• • •
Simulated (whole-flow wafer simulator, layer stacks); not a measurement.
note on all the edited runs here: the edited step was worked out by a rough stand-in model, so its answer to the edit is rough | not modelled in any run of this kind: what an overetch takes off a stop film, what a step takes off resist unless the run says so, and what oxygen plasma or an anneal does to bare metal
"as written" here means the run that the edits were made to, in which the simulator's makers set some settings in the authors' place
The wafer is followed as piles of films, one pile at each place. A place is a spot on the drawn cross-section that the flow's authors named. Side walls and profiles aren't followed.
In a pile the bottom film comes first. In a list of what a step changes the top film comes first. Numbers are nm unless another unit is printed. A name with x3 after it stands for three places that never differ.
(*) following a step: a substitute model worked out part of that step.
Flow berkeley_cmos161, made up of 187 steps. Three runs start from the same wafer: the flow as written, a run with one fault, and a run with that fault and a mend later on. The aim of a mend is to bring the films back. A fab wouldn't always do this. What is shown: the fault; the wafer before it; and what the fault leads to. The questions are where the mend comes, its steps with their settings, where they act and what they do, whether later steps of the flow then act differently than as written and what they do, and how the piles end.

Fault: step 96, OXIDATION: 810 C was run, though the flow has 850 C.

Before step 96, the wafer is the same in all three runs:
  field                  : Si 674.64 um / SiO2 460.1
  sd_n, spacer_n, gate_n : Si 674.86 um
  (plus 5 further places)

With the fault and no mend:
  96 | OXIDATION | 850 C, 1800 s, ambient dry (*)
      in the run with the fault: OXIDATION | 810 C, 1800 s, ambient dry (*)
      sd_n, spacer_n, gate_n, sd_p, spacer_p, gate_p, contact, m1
• • •

Quote the listing in full, please, keeping every line exact.

ANSWER SECTION >>
Simulated (whole-flow wafer simulator, layer stacks); not a measurement.
note on all the edited runs here: the edited step was worked out by a rough stand-in model, so its answer to the edit is rough | not modelled in any run of this kind: what an overetch takes off a stop film, what a step takes off resist unless the run says so, and what oxygen plasma or an anneal does to bare metal
"as written" here means the run that the edits were made to, in which the simulator's makers set some settings in the authors' place
The wafer is followed as piles of films, one pile at each place. A place is a spot on the drawn cross-section that the flow's authors named. Side walls and profiles aren't followed.
In a pile the bottom film comes first. In a list of what a step changes the top film comes first. Numbers are nm unless another unit is printed. A name with x3 after it stands for three places that never differ.
(*) following a step: a substitute model worked out part of that step.
Flow berkeley_cmos161, made up of 187 steps. Three runs start from the same wafer: the flow as written, a run with one fault, and a run with that fault and a mend later on. The aim of a mend is to bring the films back. A fab wouldn't always do this. What is shown: the fault; the wafer before it; and what the fault leads to. The questions are where the mend comes, its steps with their settings, where they act and what they do, whether later steps of the flow then act differently than as written and what they do, and how the piles end.

Fault: step 96, OXIDATION: 810 C was run, though the flow has 850 C.

Before step 96, the wafer is the same in all three runs:
  field                  : Si 674.64 um / SiO2 460.1
  sd_n, spacer_n, gate_n : Si 674.86 um
  (plus 5 further places)

With the fault and no mend:
  96 | OXIDATION | 850 C, 1800 s, ambient dry (*)
      in the run with the fault: OXIDATION | 810 C, 1800 s, ambient dry (*)
      sd_n, spacer_n, gate_n, sd_p, spacer_p, gate_p, contact, m1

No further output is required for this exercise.